= Brief =
Give the data back exactly as it stands.

= Supplied entries =
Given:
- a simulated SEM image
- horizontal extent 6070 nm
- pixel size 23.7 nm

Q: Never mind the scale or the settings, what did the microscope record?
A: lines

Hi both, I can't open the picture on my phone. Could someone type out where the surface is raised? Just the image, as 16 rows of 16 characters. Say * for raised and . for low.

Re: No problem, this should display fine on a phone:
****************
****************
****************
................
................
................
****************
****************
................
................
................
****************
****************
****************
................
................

= Your response =
Given:
- a simulated SEM image
- horizontal extent 6070 nm
- pixel size 23.7 nm

Q: Never mind the scale or the settings, what did the microscope record?
A: lines

Hi both, I can't open the picture on my phone. Could someone type out where the surface is raised? Just the image, as 16 rows of 16 characters. Say * for raised and . for low.

Re: No problem, this should display fine on a phone:
****************
****************
****************
................
................
................
****************
****************
................
................
................
****************
****************
****************
................
................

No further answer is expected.